• **Requirement**
The records below should be printed once more, exactly as they appear.

*** Extracted information Section Begins ***
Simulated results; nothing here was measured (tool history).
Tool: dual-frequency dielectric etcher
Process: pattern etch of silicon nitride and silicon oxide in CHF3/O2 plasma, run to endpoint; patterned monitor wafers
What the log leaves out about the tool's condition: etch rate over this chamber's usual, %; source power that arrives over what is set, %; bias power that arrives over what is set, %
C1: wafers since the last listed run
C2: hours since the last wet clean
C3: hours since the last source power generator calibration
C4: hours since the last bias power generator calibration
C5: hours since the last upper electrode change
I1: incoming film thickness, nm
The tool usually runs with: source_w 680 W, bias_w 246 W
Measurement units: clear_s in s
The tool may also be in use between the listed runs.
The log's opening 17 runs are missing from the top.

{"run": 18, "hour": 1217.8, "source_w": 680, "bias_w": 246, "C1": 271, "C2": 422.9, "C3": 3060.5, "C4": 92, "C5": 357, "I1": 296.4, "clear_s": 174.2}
*** Extracted information Section Ends ***

• **Task answer**
Simulated results; nothing here was measured (tool history).
Tool: dual-frequency dielectric etcher
Process: pattern etch of silicon nitride and silicon oxide in CHF3/O2 plasma, run to endpoint; patterned monitor wafers
What the log leaves out about the tool's condition: etch rate over this chamber's usual, %; source power that arrives over what is set, %; bias power that arrives over what is set, %
C1: wafers since the last listed run
C2: hours since the last wet clean
C3: hours since the last source power generator calibration
C4: hours since the last bias power generator calibration
C5: hours since the last upper electrode change
I1: incoming film thickness, nm
The tool usually runs with: source_w 680 W, bias_w 246 W
Measurement units: clear_s in s
The tool may also be in use between the listed runs.
The log's opening 17 runs are missing from the top.

{"run": 18, "hour": 1217.8, "source_w": 680, "bias_w": 246, "C1": 271, "C2": 422.9, "C3": 3060.5, "C4": 92, "C5": 357, "I1": 296.4, "clear_s": 174.2}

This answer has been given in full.